■ Required action ■
Reproduce the entries shown below only from the line with "sound on rie_metal-02 ch 1, day 43 10:26;" down to the line with "sound on rie_metal-04", keeping both end lines and copying each one exactly.

☆ ☆ ☆
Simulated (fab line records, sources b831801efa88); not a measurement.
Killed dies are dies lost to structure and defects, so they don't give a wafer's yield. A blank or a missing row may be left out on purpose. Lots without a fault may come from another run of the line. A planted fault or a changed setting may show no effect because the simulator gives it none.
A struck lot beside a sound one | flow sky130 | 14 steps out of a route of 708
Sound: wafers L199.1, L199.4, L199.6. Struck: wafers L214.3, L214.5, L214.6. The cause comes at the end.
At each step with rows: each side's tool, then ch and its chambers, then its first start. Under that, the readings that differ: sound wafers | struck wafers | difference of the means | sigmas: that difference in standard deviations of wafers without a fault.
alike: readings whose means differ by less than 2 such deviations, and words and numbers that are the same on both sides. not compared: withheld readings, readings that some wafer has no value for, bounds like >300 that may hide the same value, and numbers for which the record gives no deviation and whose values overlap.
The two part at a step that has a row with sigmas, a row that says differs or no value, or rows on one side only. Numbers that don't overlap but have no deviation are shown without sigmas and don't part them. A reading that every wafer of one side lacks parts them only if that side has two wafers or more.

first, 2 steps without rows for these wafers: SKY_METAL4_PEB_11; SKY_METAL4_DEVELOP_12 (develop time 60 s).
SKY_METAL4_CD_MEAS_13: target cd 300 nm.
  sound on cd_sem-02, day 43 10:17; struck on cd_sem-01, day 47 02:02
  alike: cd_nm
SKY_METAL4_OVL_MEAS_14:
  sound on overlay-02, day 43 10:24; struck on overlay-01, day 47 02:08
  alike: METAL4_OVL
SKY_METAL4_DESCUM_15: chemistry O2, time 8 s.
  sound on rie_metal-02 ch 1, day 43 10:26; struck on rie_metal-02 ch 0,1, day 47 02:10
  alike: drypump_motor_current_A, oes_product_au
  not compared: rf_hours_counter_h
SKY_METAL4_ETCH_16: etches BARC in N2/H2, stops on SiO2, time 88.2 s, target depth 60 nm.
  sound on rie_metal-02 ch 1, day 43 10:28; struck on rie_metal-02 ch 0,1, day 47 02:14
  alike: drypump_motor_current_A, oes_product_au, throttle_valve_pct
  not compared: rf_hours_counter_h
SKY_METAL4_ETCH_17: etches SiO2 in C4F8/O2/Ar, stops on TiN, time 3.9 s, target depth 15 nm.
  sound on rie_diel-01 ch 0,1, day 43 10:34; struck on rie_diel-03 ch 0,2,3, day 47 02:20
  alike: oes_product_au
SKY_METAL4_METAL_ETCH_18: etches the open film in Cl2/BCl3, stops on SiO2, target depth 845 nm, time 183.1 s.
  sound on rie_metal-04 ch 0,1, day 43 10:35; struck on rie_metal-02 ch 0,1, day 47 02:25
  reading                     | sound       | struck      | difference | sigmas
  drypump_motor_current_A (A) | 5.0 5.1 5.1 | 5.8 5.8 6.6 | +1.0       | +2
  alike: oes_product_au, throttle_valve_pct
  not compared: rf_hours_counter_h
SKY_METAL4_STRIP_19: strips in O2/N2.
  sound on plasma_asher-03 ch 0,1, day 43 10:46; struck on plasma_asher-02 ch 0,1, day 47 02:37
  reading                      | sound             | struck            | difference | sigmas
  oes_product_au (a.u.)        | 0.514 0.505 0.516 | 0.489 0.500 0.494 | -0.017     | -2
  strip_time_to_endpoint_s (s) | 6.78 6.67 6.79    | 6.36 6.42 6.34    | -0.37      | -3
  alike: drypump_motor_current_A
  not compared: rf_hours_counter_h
☆ ☆ ☆

■ Exercise solution ■
  sound on rie_metal-02 ch 1, day 43 10:26; struck on rie_metal-02 ch 0,1, day 47 02:10
  alike: drypump_motor_current_A, oes_product_au
  not compared: rf_hours_counter_h
SKY_METAL4_ETCH_16: etches BARC in N2/H2, stops on SiO2, time 88.2 s, target depth 60 nm.
  sound on rie_metal-02 ch 1, day 43 10:28; struck on rie_metal-02 ch 0,1, day 47 02:14
  alike: drypump_motor_current_A, oes_product_au, throttle_valve_pct
  not compared: rf_hours_counter_h
SKY_METAL4_ETCH_17: etches SiO2 in C4F8/O2/Ar, stops on TiN, time 3.9 s, target depth 15 nm.
  sound on rie_diel-01 ch 0,1, day 43 10:34; struck on rie_diel-03 ch 0,2,3, day 47 02:20
  alike: oes_product_au
SKY_METAL4_METAL_ETCH_18: etches the open film in Cl2/BCl3, stops on SiO2, target depth 845 nm, time 183.1 s.
  sound on rie_metal-04 ch 0,1, day 43 10:35; struck on rie_metal-02 ch 0,1, day 47 02:25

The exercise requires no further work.